-- Opening Marker --

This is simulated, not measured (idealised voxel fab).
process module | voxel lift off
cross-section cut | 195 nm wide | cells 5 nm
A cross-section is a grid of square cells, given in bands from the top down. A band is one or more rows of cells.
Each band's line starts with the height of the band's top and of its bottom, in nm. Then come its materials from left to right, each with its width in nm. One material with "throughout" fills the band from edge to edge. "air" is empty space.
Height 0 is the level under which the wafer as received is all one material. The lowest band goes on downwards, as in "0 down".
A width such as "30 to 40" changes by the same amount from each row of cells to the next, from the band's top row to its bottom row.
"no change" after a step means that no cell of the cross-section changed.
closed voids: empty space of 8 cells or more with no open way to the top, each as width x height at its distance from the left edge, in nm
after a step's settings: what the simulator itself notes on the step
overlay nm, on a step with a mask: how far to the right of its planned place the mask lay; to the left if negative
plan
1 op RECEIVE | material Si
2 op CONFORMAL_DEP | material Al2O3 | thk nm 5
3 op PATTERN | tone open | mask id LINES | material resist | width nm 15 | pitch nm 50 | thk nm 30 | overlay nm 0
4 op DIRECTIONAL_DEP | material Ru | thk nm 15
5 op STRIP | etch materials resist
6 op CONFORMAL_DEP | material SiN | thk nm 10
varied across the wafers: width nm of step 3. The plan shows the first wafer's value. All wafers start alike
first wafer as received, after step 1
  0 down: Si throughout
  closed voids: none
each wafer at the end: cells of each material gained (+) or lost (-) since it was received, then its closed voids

-- Closing Marker --

Only one span is wanted. It runs from the first line of the listing through the line with "after a step's", and each line must match exactly.

EXPECTED ANSWER —
This is simulated, not measured (idealised voxel fab).
process module | voxel lift off
cross-section cut | 195 nm wide | cells 5 nm
A cross-section is a grid of square cells, given in bands from the top down. A band is one or more rows of cells.
Each band's line starts with the height of the band's top and of its bottom, in nm. Then come its materials from left to right, each with its width in nm. One material with "throughout" fills the band from edge to edge. "air" is empty space.
Height 0 is the level under which the wafer as received is all one material. The lowest band goes on downwards, as in "0 down".
A width such as "30 to 40" changes by the same amount from each row of cells to the next, from the band's top row to its bottom row.
"no change" after a step means that no cell of the cross-section changed.
closed voids: empty space of 8 cells or more with no open way to the top, each as width x height at its distance from the left edge, in nm
after a step's settings: what the simulator itself notes on the step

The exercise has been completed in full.